* _Raw data_:
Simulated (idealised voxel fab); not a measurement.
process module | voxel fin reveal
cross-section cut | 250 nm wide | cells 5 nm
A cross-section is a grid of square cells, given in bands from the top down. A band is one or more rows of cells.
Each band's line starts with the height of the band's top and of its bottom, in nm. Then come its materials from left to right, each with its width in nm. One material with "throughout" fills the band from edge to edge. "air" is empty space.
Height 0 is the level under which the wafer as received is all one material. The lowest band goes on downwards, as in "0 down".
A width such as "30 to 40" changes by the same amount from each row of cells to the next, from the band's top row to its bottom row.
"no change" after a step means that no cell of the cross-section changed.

* _Exercise_:
Repeat the entire listing above without changing a word.

* _Worked solution_:
Simulated (idealised voxel fab); not a measurement.
process module | voxel fin reveal
cross-section cut | 250 nm wide | cells 5 nm
A cross-section is a grid of square cells, given in bands from the top down. A band is one or more rows of cells.
Each band's line starts with the height of the band's top and of its bottom, in nm. Then come its materials from left to right, each with its width in nm. One material with "throughout" fills the band from edge to edge. "air" is empty space.
Height 0 is the level under which the wafer as received is all one material. The lowest band goes on downwards, as in "0 down".
A width such as "30 to 40" changes by the same amount from each row of cells to the next, from the band's top row to its bottom row.
"no change" after a step means that no cell of the cross-section changed.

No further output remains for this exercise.